### Assigned task
Copy the records below word for word. Stop after the line that contains "scan_hz: lines a second; Hz; usual 1.00".

### Data provided
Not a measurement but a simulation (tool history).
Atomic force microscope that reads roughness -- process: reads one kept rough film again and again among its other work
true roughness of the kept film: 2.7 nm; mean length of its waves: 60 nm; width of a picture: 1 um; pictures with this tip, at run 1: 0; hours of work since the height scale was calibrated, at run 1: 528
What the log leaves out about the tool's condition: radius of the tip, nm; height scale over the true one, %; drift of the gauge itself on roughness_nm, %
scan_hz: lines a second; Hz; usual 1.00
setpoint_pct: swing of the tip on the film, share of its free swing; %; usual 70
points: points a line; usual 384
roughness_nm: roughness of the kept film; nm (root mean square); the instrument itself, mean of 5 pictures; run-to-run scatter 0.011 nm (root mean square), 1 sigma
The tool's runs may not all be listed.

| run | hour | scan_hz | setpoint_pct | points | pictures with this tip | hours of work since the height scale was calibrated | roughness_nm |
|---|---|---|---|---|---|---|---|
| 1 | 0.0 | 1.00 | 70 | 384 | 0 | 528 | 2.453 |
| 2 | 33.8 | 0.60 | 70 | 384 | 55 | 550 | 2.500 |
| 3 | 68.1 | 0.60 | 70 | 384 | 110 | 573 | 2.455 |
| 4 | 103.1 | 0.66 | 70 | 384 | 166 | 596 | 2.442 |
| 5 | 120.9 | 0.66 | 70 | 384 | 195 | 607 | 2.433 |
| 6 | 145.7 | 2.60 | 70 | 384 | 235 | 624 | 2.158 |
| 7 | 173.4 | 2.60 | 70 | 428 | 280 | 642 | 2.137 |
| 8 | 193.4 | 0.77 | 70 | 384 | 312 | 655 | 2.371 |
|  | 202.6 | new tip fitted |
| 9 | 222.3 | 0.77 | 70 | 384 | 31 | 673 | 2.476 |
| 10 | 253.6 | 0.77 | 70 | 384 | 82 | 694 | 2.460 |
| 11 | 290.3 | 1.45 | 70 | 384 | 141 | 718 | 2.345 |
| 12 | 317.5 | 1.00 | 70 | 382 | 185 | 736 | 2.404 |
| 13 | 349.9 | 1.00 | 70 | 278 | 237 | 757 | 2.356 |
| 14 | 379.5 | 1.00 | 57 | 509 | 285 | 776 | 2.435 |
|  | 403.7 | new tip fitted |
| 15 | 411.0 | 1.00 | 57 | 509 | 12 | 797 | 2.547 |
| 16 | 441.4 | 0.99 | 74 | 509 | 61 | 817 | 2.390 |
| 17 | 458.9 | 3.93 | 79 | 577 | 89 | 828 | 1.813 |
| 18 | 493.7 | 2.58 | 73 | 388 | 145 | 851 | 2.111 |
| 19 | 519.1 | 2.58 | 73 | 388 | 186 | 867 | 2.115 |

### Task solution
Not a measurement but a simulation (tool history).
Atomic force microscope that reads roughness -- process: reads one kept rough film again and again among its other work
true roughness of the kept film: 2.7 nm; mean length of its waves: 60 nm; width of a picture: 1 um; pictures with this tip, at run 1: 0; hours of work since the height scale was calibrated, at run 1: 528
What the log leaves out about the tool's condition: radius of the tip, nm; height scale over the true one, %; drift of the gauge itself on roughness_nm, %
scan_hz: lines a second; Hz; usual 1.00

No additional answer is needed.